When the line containing "2 CVD: material" is found in the data below, copy it and each line after it through the line containing "9 DEVELOP: thickness 700 nm, 60 s", exactly and with no others.

>>>

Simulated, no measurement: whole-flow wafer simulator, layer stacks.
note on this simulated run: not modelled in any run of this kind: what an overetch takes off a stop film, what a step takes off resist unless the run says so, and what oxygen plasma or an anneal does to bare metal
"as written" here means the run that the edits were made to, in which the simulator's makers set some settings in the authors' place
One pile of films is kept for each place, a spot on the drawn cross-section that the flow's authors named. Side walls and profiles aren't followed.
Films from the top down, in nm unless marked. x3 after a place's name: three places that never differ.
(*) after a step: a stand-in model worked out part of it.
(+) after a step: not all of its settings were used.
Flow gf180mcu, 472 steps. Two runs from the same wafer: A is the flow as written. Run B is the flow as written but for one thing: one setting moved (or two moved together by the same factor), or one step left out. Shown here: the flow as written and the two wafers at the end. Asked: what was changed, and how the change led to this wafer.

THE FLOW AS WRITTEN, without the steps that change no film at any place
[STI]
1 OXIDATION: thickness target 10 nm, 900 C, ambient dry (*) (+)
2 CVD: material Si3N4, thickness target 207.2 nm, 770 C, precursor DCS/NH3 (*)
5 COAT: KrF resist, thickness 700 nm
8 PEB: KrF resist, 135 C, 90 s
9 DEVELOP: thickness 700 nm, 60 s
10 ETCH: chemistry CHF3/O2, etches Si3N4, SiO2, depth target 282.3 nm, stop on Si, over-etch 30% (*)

<<<

* _Task result_:
2 CVD: material Si3N4, thickness target 207.2 nm, 770 C, precursor DCS/NH3 (*)
5 COAT: KrF resist, thickness 700 nm
8 PEB: KrF resist, 135 C, 90 s
9 DEVELOP: thickness 700 nm, 60 s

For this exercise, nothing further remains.